Requirement
Beginning at the first line of the data, print each line exactly, stopping after the line that contains "The wafer is".

* * * *

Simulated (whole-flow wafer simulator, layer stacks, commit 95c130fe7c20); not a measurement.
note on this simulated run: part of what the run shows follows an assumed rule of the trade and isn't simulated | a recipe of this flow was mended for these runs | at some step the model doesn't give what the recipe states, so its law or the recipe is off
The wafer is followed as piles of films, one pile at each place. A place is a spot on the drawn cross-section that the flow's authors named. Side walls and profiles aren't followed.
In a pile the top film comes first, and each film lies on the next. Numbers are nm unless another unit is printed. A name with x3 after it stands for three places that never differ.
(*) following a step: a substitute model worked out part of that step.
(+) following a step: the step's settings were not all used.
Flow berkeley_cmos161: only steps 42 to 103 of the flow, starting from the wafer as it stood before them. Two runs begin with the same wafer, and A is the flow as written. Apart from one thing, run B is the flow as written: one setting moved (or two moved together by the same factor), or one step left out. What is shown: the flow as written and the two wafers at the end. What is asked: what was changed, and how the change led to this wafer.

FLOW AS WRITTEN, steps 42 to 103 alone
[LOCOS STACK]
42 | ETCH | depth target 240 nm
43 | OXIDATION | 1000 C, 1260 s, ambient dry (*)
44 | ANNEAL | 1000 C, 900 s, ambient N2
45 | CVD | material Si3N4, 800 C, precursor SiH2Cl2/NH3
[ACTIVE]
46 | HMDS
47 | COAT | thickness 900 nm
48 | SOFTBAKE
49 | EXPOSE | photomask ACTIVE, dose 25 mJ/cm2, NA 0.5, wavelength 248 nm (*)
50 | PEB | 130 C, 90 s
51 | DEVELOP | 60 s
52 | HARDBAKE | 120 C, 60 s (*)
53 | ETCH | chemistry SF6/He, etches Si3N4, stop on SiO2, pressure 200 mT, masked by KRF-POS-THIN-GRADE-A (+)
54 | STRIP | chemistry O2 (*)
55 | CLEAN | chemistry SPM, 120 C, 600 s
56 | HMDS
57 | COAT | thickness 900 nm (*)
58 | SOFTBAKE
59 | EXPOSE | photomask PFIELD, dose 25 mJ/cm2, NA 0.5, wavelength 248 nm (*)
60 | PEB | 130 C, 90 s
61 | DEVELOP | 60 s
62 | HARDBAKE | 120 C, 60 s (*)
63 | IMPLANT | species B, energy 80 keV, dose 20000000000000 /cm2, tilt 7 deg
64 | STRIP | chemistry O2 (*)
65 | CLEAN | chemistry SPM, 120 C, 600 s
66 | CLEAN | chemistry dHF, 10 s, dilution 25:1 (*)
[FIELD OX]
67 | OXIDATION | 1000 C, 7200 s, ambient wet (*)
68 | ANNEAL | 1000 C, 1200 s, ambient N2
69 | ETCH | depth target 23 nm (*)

* * * *

Result
Simulated (whole-flow wafer simulator, layer stacks, commit 95c130fe7c20); not a measurement.
note on this simulated run: part of what the run shows follows an assumed rule of the trade and isn't simulated | a recipe of this flow was mended for these runs | at some step the model doesn't give what the recipe states, so its law or the recipe is off
The wafer is followed as piles of films, one pile at each place. A place is a spot on the drawn cross-section that the flow's authors named. Side walls and profiles aren't followed.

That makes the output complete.